* SUPPLIED INFORMATION:
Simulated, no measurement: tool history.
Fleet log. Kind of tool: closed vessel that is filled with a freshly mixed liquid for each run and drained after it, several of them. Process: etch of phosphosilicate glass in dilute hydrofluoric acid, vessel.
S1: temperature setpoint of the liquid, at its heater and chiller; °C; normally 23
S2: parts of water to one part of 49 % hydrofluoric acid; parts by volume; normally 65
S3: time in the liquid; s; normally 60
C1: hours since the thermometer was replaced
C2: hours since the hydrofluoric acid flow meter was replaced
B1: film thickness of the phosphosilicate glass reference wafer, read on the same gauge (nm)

* ASSIGNED TASK: Until the last line is reached, keep transcribing the data exactly.

* REPLY:
Simulated, no measurement: tool history.
Fleet log. Kind of tool: closed vessel that is filled with a freshly mixed liquid for each run and drained after it, several of them. Process: etch of phosphosilicate glass in dilute hydrofluoric acid, vessel.
S1: temperature setpoint of the liquid, at its heater and chiller; °C; normally 23
S2: parts of water to one part of 49 % hydrofluoric acid; parts by volume; normally 65
S3: time in the liquid; s; normally 60
C1: hours since the thermometer was replaced
C2: hours since the hydrofluoric acid flow meter was replaced
B1: film thickness of the phosphosilicate glass reference wafer, read on the same gauge (nm)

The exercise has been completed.